» Brief
Would you restate word for word the lines of the listing, beginning at the first and ending with the line that holds "Hi, I had a"?

····················

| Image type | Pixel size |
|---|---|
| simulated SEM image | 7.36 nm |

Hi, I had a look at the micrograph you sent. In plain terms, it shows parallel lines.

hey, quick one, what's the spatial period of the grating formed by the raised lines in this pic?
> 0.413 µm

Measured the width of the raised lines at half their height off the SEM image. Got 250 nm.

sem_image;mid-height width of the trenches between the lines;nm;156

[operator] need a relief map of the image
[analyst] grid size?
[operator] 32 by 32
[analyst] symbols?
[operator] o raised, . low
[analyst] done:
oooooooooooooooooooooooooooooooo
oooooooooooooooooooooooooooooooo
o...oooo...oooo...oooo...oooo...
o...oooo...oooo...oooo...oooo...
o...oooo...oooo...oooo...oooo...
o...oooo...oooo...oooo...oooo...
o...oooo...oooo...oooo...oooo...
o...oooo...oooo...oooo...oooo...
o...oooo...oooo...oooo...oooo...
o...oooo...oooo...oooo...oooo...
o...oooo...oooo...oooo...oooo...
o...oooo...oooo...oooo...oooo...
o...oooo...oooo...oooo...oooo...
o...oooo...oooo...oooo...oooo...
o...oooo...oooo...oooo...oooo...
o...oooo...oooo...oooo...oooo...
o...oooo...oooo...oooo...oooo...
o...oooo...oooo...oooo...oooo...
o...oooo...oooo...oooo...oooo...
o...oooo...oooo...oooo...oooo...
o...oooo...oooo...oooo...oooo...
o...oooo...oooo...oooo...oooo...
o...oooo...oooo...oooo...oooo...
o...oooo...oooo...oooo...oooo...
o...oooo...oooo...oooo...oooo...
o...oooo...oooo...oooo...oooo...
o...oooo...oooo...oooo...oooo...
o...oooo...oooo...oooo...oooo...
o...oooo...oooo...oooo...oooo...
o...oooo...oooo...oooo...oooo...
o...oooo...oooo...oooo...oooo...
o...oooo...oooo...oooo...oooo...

····················

» Exercise solution
| Image type | Pixel size |
|---|---|
| simulated SEM image | 7.36 nm |

Hi, I had a look at the micrograph you sent. In plain terms, it shows parallel lines.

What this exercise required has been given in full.